> _Assignment_:
Retype word for word the lines of the data below, from the first to the one bearing "Process module in", with that one included.

> _Information supplied_:
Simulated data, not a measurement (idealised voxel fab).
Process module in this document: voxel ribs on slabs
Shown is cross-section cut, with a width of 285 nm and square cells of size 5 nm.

> _Result_:
Simulated data, not a measurement (idealised voxel fab).
Process module in this document: voxel ribs on slabs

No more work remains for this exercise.